ENTRIES PROVIDED:
┄┄┄┄┄┄┄┄┄┄┄┄┄┄┄┄┄┄┄┄
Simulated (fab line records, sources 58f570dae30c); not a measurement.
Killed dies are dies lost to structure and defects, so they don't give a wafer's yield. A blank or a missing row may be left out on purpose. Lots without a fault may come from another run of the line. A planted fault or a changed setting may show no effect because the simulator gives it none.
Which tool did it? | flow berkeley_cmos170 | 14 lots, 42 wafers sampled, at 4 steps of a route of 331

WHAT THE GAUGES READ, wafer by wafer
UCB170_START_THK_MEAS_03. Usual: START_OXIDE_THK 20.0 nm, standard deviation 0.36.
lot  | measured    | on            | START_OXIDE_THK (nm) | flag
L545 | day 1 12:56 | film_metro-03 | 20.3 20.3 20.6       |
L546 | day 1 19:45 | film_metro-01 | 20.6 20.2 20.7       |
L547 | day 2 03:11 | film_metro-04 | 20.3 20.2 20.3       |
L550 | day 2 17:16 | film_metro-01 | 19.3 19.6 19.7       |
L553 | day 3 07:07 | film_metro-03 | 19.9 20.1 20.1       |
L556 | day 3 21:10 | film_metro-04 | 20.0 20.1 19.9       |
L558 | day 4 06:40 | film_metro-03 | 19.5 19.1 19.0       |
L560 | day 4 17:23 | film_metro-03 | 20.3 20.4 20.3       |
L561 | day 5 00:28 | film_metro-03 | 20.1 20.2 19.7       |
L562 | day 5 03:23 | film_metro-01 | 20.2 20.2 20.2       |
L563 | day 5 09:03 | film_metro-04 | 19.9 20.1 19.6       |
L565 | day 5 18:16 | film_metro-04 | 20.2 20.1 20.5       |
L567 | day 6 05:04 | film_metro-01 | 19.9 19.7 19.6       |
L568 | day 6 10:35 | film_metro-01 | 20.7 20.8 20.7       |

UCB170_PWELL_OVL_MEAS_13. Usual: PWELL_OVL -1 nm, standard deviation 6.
┄┄┄┄┄┄┄┄┄┄┄┄┄┄┄┄┄┄┄┄

Please retype the listing word for word, from its first line through the line containing "Killed dies are", and add nothing else.

WRITTEN ANSWER:
Simulated (fab line records, sources 58f570dae30c); not a measurement.
Killed dies are dies lost to structure and defects, so they don't give a wafer's yield. A blank or a missing row may be left out on purpose. Lots without a fault may come from another run of the line. A planted fault or a changed setting may show no effect because the simulator gives it none.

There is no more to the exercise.